## EXERCISE
Go through the listing below and output exactly the line with "Split-lot study |", the line with "L081.6 | implanter-03, 0", and each line between; omit the rest.

——

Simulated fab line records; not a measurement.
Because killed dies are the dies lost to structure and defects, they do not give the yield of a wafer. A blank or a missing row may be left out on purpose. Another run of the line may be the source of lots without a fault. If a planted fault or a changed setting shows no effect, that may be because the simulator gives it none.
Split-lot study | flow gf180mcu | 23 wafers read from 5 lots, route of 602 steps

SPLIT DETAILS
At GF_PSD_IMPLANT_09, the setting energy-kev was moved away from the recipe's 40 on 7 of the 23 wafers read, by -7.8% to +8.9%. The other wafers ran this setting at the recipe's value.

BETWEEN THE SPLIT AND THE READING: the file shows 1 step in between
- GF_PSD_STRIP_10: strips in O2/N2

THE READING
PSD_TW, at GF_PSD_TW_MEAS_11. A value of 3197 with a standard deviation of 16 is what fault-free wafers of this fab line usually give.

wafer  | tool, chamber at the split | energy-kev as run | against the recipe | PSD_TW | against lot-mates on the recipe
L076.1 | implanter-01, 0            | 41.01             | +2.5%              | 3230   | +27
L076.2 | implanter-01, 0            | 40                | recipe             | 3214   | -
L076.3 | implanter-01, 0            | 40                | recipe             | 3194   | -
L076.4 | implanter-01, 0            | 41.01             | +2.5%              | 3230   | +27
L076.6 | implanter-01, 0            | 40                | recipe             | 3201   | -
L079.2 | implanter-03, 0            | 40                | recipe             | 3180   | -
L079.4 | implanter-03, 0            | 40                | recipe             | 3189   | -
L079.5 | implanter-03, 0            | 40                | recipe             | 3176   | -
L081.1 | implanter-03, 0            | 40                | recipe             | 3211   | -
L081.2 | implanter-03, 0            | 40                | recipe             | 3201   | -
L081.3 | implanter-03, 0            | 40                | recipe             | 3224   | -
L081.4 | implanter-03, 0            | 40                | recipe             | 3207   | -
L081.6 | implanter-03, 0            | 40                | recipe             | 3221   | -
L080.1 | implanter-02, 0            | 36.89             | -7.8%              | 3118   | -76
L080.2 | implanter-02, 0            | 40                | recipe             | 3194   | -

——

## REPLY
Split-lot study | flow gf180mcu | 23 wafers read from 5 lots, route of 602 steps

SPLIT DETAILS
At GF_PSD_IMPLANT_09, the setting energy-kev was moved away from the recipe's 40 on 7 of the 23 wafers read, by -7.8% to +8.9%. The other wafers ran this setting at the recipe's value.

BETWEEN THE SPLIT AND THE READING: the file shows 1 step in between
- GF_PSD_STRIP_10: strips in O2/N2

THE READING
PSD_TW, at GF_PSD_TW_MEAS_11. A value of 3197 with a standard deviation of 16 is what fault-free wafers of this fab line usually give.

wafer  | tool, chamber at the split | energy-kev as run | against the recipe | PSD_TW | against lot-mates on the recipe
L076.1 | implanter-01, 0            | 41.01             | +2.5%              | 3230   | +27
L076.2 | implanter-01, 0            | 40                | recipe             | 3214   | -
L076.3 | implanter-01, 0            | 40                | recipe             | 3194   | -
L076.4 | implanter-01, 0            | 41.01             | +2.5%              | 3230   | +27
L076.6 | implanter-01, 0            | 40                | recipe             | 3201   | -
L079.2 | implanter-03, 0            | 40                | recipe             | 3180   | -
L079.4 | implanter-03, 0            | 40                | recipe             | 3189   | -
L079.5 | implanter-03, 0            | 40                | recipe             | 3176   | -
L081.1 | implanter-03, 0            | 40                | recipe             | 3211   | -
L081.2 | implanter-03, 0            | 40                | recipe             | 3201   | -
L081.3 | implanter-03, 0            | 40                | recipe             | 3224   | -
L081.4 | implanter-03, 0            | 40                | recipe             | 3207   | -
L081.6 | implanter-03, 0            | 40                | recipe             | 3221   | -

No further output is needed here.